→ ACTION ITEM
Word for word, retype each record shown below.

DATASET ENTRIES Block Start

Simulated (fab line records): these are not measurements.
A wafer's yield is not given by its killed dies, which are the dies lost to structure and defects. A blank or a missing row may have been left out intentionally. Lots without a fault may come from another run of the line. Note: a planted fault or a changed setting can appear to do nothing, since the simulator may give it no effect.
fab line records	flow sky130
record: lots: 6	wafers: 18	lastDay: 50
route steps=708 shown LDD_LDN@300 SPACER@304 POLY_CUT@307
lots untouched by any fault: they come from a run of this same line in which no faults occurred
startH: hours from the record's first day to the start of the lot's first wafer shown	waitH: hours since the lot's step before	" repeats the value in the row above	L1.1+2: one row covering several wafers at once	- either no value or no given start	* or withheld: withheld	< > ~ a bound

DATASET ENTRIES Block End

→ EXERCISE OUTPUT
Simulated (fab line records): these are not measurements.
A wafer's yield is not given by its killed dies, which are the dies lost to structure and defects. A blank or a missing row may have been left out intentionally. Lots without a fault may come from another run of the line. Note: a planted fault or a changed setting can appear to do nothing, since the simulator may give it no effect.
fab line records	flow sky130
record: lots: 6	wafers: 18	lastDay: 50
route steps=708 shown LDD_LDN@300 SPACER@304 POLY_CUT@307
lots untouched by any fault: they come from a run of this same line in which no faults occurred
startH: hours from the record's first day to the start of the lot's first wafer shown	waitH: hours since the lot's step before	" repeats the value in the row above	L1.1+2: one row covering several wafers at once	- either no value or no given start	* or withheld: withheld	< > ~ a bound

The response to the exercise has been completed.